◆ ◆ ◆ ◆

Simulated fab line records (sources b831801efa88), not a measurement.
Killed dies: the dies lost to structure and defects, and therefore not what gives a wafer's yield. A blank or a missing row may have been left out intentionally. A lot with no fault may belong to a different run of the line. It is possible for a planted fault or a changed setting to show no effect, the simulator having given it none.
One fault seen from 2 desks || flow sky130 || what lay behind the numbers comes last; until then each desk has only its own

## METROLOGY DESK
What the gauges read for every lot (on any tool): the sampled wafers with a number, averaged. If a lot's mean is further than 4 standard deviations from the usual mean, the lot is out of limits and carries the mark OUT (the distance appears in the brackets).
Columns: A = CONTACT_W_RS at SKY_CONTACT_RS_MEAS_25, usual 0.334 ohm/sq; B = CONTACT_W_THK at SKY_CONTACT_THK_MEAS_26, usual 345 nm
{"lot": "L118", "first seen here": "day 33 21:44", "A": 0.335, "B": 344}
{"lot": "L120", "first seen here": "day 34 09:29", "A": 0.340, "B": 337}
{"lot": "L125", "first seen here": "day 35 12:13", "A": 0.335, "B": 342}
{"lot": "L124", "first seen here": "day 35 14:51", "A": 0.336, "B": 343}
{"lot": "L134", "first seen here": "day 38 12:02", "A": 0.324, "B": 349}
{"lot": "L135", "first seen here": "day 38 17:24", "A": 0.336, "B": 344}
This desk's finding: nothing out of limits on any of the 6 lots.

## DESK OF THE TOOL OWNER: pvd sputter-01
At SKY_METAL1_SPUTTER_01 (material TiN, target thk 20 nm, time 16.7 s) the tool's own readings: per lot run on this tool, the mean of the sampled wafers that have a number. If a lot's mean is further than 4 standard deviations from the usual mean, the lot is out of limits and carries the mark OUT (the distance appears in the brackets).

◆ ◆ ◆ ◆

- [Assignment]: Looking back over the data above, restate word for word the lines that begin at the line with "One fault seen" and end at the line with "## DESK OF THE TOOL OWNER: pvd sputter-01", inclusive.

- [Exercise response]:
One fault seen from 2 desks || flow sky130 || what lay behind the numbers comes last; until then each desk has only its own

## METROLOGY DESK
What the gauges read for every lot (on any tool): the sampled wafers with a number, averaged. If a lot's mean is further than 4 standard deviations from the usual mean, the lot is out of limits and carries the mark OUT (the distance appears in the brackets).
Columns: A = CONTACT_W_RS at SKY_CONTACT_RS_MEAS_25, usual 0.334 ohm/sq; B = CONTACT_W_THK at SKY_CONTACT_THK_MEAS_26, usual 345 nm
{"lot": "L118", "first seen here": "day 33 21:44", "A": 0.335, "B": 344}
{"lot": "L120", "first seen here": "day 34 09:29", "A": 0.340, "B": 337}
{"lot": "L125", "first seen here": "day 35 12:13", "A": 0.335, "B": 342}
{"lot": "L124", "first seen here": "day 35 14:51", "A": 0.336, "B": 343}
{"lot": "L134", "first seen here": "day 38 12:02", "A": 0.324, "B": 349}
{"lot": "L135", "first seen here": "day 38 17:24", "A": 0.336, "B": 344}
This desk's finding: nothing out of limits on any of the 6 lots.

## DESK OF THE TOOL OWNER: pvd sputter-01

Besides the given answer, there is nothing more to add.